..........

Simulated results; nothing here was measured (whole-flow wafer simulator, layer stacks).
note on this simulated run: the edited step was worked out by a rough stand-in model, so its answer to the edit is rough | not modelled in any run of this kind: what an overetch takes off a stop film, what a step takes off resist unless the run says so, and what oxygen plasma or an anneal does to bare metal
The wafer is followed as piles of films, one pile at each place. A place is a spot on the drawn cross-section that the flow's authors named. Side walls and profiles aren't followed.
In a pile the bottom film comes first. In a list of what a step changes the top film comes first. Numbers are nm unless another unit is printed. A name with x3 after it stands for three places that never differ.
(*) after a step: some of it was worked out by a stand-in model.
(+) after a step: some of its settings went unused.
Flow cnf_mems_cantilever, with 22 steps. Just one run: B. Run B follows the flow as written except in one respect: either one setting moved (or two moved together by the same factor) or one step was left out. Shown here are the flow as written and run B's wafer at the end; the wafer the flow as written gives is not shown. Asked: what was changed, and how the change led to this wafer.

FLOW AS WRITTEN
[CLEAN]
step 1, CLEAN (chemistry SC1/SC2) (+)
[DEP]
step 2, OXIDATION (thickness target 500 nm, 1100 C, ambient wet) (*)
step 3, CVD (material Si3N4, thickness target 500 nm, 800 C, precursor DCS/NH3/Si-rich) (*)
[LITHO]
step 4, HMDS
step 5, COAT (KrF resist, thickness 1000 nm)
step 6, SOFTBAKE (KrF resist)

..........

> _Work instruction_: Return, exactly as they stand, the lines from the start of the records above through the line with "note on this", both ends included, and no other lines.

> _Response box_:
Simulated results; nothing here was measured (whole-flow wafer simulator, layer stacks).
note on this simulated run: the edited step was worked out by a rough stand-in model, so its answer to the edit is rough | not modelled in any run of this kind: what an overetch takes off a stop film, what a step takes off resist unless the run says so, and what oxygen plasma or an anneal does to bare metal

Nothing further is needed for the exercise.